DATASET RECORDS:
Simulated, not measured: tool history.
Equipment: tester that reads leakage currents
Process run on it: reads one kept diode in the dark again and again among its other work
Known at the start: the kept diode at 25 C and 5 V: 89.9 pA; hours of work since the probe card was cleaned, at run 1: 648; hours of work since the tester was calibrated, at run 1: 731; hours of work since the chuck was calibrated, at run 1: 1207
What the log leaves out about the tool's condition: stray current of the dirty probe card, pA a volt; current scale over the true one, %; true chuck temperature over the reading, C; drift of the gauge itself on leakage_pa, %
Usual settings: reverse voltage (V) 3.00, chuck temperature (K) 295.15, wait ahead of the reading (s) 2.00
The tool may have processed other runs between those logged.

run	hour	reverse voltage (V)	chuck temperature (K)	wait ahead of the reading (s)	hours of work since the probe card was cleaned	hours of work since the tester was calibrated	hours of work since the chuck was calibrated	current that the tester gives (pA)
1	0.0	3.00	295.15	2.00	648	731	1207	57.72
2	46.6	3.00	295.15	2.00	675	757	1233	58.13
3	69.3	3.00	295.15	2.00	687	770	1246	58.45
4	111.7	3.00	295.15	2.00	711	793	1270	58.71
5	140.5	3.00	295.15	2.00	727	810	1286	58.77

ACTION ITEM: Leave out every line after the one with "Known at the". Reproduce the material above exactly from its first line through that line.

TASK ANSWER:
Simulated, not measured: tool history.
Equipment: tester that reads leakage currents
Process run on it: reads one kept diode in the dark again and again among its other work
Known at the start: the kept diode at 25 C and 5 V: 89.9 pA; hours of work since the probe card was cleaned, at run 1: 648; hours of work since the tester was calibrated, at run 1: 731; hours of work since the chuck was calibrated, at run 1: 1207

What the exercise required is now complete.